▶ _Work order_: In the data that follows, find the line with "CROSS-SECTION READING FORM"; transcribe it, every later line up to the one with "How to fill", and that line as well, exactly and with no others.

☆ ☆ ☆ ☆ ☆ ☆ ☆

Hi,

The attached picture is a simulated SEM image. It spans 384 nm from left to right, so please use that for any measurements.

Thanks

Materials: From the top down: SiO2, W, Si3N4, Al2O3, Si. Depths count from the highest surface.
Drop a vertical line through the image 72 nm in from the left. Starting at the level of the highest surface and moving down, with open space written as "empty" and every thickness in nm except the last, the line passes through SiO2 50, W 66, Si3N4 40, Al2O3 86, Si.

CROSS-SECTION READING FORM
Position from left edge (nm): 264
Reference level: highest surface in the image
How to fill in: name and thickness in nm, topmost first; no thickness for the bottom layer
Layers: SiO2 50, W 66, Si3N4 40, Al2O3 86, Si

☆ ☆ ☆ ☆ ☆ ☆ ☆

▶ _Task solution_:
CROSS-SECTION READING FORM
Position from left edge (nm): 264
Reference level: highest surface in the image
How to fill in: name and thickness in nm, topmost first; no thickness for the bottom layer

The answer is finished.